__Extracted data__:
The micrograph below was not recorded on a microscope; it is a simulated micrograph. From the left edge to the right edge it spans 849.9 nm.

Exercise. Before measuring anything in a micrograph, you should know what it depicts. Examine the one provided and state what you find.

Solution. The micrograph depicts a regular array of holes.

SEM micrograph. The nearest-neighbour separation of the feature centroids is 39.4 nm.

__Work task__: Give back the records above exactly, limited to the lines between the one holding "Exercise. Before measuring" and the one holding "Solution. The micrograph", inclusive.

__Task output__:
Exercise. Before measuring anything in a micrograph, you should know what it depicts. Examine the one provided and state what you find.

Solution. The micrograph depicts a regular array of holes.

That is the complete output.